PROVIDED RECORDS Start Marker

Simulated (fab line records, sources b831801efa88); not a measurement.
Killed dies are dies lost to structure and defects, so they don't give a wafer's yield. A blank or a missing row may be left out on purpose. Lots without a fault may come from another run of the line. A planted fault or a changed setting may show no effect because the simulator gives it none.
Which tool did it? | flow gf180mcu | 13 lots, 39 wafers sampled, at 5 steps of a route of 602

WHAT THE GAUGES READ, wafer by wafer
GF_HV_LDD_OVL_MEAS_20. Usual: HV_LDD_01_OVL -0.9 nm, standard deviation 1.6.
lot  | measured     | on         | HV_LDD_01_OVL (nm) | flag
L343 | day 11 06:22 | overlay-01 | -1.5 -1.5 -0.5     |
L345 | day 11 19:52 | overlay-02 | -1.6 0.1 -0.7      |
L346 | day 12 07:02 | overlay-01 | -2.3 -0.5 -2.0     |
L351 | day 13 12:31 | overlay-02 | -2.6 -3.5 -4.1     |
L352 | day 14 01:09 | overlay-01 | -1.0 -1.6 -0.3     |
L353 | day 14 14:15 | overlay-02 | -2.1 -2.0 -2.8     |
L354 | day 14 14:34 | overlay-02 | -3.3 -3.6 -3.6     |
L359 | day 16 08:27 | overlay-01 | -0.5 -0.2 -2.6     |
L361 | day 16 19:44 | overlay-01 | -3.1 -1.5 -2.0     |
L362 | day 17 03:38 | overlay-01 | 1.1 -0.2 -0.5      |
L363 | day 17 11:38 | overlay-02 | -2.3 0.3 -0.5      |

PROVIDED RECORDS End Marker

— ASSIGNMENT —
Please write the data above out again, exactly the same.

— EXERCISE RESPONSE —
Simulated (fab line records, sources b831801efa88); not a measurement.
Killed dies are dies lost to structure and defects, so they don't give a wafer's yield. A blank or a missing row may be left out on purpose. Lots without a fault may come from another run of the line. A planted fault or a changed setting may show no effect because the simulator gives it none.
Which tool did it? | flow gf180mcu | 13 lots, 39 wafers sampled, at 5 steps of a route of 602

WHAT THE GAUGES READ, wafer by wafer
GF_HV_LDD_OVL_MEAS_20. Usual: HV_LDD_01_OVL -0.9 nm, standard deviation 1.6.
lot  | measured     | on         | HV_LDD_01_OVL (nm) | flag
L343 | day 11 06:22 | overlay-01 | -1.5 -1.5 -0.5     |
L345 | day 11 19:52 | overlay-02 | -1.6 0.1 -0.7      |
L346 | day 12 07:02 | overlay-01 | -2.3 -0.5 -2.0     |
L351 | day 13 12:31 | overlay-02 | -2.6 -3.5 -4.1     |
L352 | day 14 01:09 | overlay-01 | -1.0 -1.6 -0.3     |
L353 | day 14 14:15 | overlay-02 | -2.1 -2.0 -2.8     |
L354 | day 14 14:34 | overlay-02 | -3.3 -3.6 -3.6     |
L359 | day 16 08:27 | overlay-01 | -0.5 -0.2 -2.6     |
L361 | day 16 19:44 | overlay-01 | -3.1 -1.5 -2.0     |
L362 | day 17 03:38 | overlay-01 | 1.1 -0.2 -0.5      |
L363 | day 17 11:38 | overlay-02 | -2.3 0.3 -0.5      |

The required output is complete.